## Work item
The expected result is the material below, reproduced exactly from its first line through the line containing "endpoint time (s): from".

Content starts

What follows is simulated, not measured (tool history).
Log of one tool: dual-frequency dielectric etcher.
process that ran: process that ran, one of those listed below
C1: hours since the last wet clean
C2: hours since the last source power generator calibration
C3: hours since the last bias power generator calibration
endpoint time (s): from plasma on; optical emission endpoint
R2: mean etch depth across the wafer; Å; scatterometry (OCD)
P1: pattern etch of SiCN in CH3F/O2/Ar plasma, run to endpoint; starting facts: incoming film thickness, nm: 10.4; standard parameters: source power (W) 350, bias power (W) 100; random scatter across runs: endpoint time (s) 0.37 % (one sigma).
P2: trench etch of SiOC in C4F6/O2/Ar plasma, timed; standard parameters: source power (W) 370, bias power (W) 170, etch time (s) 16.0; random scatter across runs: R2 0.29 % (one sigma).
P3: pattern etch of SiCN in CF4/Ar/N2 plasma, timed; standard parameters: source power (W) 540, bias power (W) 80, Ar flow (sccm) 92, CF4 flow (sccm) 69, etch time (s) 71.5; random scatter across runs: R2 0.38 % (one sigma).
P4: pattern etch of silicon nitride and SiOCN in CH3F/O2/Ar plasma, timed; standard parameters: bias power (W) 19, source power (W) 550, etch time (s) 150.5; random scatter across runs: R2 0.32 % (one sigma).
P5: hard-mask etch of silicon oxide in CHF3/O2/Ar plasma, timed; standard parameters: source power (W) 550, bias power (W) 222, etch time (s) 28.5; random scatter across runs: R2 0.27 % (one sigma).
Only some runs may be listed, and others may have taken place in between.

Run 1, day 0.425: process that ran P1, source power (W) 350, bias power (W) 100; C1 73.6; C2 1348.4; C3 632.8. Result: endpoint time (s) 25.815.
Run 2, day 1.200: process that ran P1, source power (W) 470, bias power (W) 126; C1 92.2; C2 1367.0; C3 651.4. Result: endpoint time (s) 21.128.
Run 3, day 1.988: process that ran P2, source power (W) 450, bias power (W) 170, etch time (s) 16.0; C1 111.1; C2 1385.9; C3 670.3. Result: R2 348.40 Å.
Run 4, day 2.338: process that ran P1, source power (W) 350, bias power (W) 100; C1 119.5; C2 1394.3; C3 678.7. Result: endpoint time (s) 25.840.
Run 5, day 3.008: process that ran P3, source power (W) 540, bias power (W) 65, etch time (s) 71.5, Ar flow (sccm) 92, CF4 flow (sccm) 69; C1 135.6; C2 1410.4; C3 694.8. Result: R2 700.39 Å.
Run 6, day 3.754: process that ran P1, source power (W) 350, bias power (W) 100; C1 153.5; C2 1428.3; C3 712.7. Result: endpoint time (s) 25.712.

Content ends

## Your response
What follows is simulated, not measured (tool history).
Log of one tool: dual-frequency dielectric etcher.
process that ran: process that ran, one of those listed below
C1: hours since the last wet clean
C2: hours since the last source power generator calibration
C3: hours since the last bias power generator calibration
endpoint time (s): from plasma on; optical emission endpoint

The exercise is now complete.